━━ SUPPLIED DATA

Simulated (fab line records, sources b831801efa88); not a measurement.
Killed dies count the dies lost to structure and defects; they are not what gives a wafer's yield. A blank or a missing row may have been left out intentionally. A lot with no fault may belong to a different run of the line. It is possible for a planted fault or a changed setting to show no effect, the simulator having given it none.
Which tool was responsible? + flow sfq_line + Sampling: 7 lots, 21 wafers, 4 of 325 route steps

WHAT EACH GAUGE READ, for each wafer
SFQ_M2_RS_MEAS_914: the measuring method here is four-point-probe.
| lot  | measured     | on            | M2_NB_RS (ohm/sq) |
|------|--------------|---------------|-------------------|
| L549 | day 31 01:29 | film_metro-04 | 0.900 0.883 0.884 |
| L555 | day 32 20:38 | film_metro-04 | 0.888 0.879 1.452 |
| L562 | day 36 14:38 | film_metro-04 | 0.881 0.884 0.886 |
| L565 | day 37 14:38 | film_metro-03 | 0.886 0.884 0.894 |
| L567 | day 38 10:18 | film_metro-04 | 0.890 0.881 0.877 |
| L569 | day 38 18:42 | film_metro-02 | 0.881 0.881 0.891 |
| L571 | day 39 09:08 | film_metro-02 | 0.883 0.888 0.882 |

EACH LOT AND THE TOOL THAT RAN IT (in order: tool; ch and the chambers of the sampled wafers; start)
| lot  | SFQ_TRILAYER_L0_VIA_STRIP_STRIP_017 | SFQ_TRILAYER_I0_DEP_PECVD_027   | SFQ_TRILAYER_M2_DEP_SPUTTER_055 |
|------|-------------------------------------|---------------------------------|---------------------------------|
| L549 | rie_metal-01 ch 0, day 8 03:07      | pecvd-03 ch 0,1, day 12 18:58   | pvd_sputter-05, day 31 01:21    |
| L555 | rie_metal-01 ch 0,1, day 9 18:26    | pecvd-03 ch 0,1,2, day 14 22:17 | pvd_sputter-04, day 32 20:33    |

━━━━

▶ **ACTIVITY**: Word for word, repeat the data from its first line through the line with "0.883 0.884 |", including both of those lines and no others.

▶ **TASK ANSWER**:
Simulated (fab line records, sources b831801efa88); not a measurement.
Killed dies count the dies lost to structure and defects; they are not what gives a wafer's yield. A blank or a missing row may have been left out intentionally. A lot with no fault may belong to a different run of the line. It is possible for a planted fault or a changed setting to show no effect, the simulator having given it none.
Which tool was responsible? + flow sfq_line + Sampling: 7 lots, 21 wafers, 4 of 325 route steps

WHAT EACH GAUGE READ, for each wafer
SFQ_M2_RS_MEAS_914: the measuring method here is four-point-probe.
| lot  | measured     | on            | M2_NB_RS (ohm/sq) |
|------|--------------|---------------|-------------------|
| L549 | day 31 01:29 | film_metro-04 | 0.900 0.883 0.884 |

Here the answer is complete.